Dataset content section start

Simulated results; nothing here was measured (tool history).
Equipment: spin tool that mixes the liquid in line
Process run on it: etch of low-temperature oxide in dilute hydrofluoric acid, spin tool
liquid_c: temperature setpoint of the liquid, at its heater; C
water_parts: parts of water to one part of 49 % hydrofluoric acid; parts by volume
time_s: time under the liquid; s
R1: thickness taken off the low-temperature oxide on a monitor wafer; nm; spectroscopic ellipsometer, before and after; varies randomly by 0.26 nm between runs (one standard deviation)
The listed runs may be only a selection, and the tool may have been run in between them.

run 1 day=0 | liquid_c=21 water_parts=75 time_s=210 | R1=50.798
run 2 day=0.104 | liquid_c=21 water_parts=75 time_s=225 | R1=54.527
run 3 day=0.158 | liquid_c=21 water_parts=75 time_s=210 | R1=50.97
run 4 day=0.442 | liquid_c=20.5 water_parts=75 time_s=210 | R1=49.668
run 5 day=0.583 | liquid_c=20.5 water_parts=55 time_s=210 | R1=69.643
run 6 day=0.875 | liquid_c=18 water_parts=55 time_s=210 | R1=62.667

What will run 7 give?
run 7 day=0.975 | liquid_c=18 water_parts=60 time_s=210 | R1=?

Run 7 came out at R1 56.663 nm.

Dataset content section end

_Requirement_.
Please return the lines above that run from the line containing "time_s: time under the liquid; s" to the line containing "run 7 day=0.975", inclusive, exactly and with no other lines.

_Task answer_.
time_s: time under the liquid; s
R1: thickness taken off the low-temperature oxide on a monitor wafer; nm; spectroscopic ellipsometer, before and after; varies randomly by 0.26 nm between runs (one standard deviation)
The listed runs may be only a selection, and the tool may have been run in between them.

run 1 day=0 | liquid_c=21 water_parts=75 time_s=210 | R1=50.798
run 2 day=0.104 | liquid_c=21 water_parts=75 time_s=225 | R1=54.527
run 3 day=0.158 | liquid_c=21 water_parts=75 time_s=210 | R1=50.97
run 4 day=0.442 | liquid_c=20.5 water_parts=75 time_s=210 | R1=49.668
run 5 day=0.583 | liquid_c=20.5 water_parts=55 time_s=210 | R1=69.643
run 6 day=0.875 | liquid_c=18 water_parts=55 time_s=210 | R1=62.667

What will run 7 give?
run 7 day=0.975 | liquid_c=18 water_parts=60 time_s=210 | R1=?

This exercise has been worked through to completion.